◇ ◇ ◇
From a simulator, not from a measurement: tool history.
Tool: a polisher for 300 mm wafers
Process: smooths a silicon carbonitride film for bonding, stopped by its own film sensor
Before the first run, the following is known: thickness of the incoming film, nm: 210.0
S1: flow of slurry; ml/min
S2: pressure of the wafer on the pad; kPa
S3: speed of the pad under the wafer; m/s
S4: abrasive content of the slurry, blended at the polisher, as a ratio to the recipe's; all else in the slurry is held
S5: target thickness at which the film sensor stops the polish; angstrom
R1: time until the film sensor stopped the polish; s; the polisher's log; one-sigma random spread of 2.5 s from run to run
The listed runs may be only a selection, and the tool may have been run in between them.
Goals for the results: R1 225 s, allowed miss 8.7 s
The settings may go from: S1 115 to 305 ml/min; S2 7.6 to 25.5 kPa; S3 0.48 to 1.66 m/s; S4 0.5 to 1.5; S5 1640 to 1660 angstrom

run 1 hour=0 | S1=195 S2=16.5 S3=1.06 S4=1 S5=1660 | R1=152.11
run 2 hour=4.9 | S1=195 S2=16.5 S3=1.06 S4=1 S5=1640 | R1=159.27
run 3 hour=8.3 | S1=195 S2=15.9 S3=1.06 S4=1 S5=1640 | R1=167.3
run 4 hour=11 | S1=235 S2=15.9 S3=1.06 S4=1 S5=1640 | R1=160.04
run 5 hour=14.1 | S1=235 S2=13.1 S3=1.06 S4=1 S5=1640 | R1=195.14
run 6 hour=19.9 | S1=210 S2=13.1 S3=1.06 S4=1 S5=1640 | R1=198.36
◇ ◇ ◇

Work order
The records above must be retyped in full, exactly.

Response
From a simulator, not from a measurement: tool history.
Tool: a polisher for 300 mm wafers
Process: smooths a silicon carbonitride film for bonding, stopped by its own film sensor
Before the first run, the following is known: thickness of the incoming film, nm: 210.0
S1: flow of slurry; ml/min
S2: pressure of the wafer on the pad; kPa
S3: speed of the pad under the wafer; m/s
S4: abrasive content of the slurry, blended at the polisher, as a ratio to the recipe's; all else in the slurry is held
S5: target thickness at which the film sensor stops the polish; angstrom
R1: time until the film sensor stopped the polish; s; the polisher's log; one-sigma random spread of 2.5 s from run to run
The listed runs may be only a selection, and the tool may have been run in between them.
Goals for the results: R1 225 s, allowed miss 8.7 s
The settings may go from: S1 115 to 305 ml/min; S2 7.6 to 25.5 kPa; S3 0.48 to 1.66 m/s; S4 0.5 to 1.5; S5 1640 to 1660 angstrom

run 1 hour=0 | S1=195 S2=16.5 S3=1.06 S4=1 S5=1660 | R1=152.11
run 2 hour=4.9 | S1=195 S2=16.5 S3=1.06 S4=1 S5=1640 | R1=159.27
run 3 hour=8.3 | S1=195 S2=15.9 S3=1.06 S4=1 S5=1640 | R1=167.3
run 4 hour=11 | S1=235 S2=15.9 S3=1.06 S4=1 S5=1640 | R1=160.04
run 5 hour=14.1 | S1=235 S2=13.1 S3=1.06 S4=1 S5=1640 | R1=195.14
run 6 hour=19.9 | S1=210 S2=13.1 S3=1.06 S4=1 S5=1640 | R1=198.36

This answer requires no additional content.